━━━ DATA EXCERPTS ━━━

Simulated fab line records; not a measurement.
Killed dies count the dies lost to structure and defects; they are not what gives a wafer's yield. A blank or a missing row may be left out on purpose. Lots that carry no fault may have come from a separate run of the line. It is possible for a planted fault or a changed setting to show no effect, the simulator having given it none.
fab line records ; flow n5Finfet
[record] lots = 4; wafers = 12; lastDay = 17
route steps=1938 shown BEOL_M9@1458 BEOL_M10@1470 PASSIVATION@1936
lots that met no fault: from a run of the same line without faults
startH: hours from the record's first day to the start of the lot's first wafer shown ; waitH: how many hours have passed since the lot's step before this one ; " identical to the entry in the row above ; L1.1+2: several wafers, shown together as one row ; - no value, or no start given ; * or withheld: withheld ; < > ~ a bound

━━━

(TASK ITEM) Reproduce exactly the entries above, limited to the lines from the one with "fab line records ; flow n5Finfet" through the one with "lots that met", both included.

(RESULT)
fab line records ; flow n5Finfet
[record] lots = 4; wafers = 12; lastDay = 17
route steps=1938 shown BEOL_M9@1458 BEOL_M10@1470 PASSIVATION@1936
lots that met no fault: from a run of the same line without faults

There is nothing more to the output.